___ INFORMATION PROVIDED ___

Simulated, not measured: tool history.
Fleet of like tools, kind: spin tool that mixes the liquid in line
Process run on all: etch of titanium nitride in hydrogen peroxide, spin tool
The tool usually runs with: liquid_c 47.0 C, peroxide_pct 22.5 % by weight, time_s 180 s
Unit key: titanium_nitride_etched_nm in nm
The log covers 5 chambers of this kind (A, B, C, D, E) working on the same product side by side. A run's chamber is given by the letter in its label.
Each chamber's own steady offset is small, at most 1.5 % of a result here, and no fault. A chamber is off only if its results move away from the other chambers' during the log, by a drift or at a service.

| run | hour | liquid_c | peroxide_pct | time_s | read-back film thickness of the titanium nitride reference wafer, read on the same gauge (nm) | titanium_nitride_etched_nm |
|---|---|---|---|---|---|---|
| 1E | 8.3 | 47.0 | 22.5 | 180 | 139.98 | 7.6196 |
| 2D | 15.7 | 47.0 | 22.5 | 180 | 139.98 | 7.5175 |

___

- **REQUIREMENT**: Would you please reproduce the entries above word for word?

- **WRITTEN SOLUTION**:
Simulated, not measured: tool history.
Fleet of like tools, kind: spin tool that mixes the liquid in line
Process run on all: etch of titanium nitride in hydrogen peroxide, spin tool
The tool usually runs with: liquid_c 47.0 C, peroxide_pct 22.5 % by weight, time_s 180 s
Unit key: titanium_nitride_etched_nm in nm
The log covers 5 chambers of this kind (A, B, C, D, E) working on the same product side by side. A run's chamber is given by the letter in its label.
Each chamber's own steady offset is small, at most 1.5 % of a result here, and no fault. A chamber is off only if its results move away from the other chambers' during the log, by a drift or at a service.

| run | hour | liquid_c | peroxide_pct | time_s | read-back film thickness of the titanium nitride reference wafer, read on the same gauge (nm) | titanium_nitride_etched_nm |
|---|---|---|---|---|---|---|
| 1E | 8.3 | 47.0 | 22.5 | 180 | 139.98 | 7.6196 |
| 2D | 15.7 | 47.0 | 22.5 | 180 | 139.98 | 7.5175 |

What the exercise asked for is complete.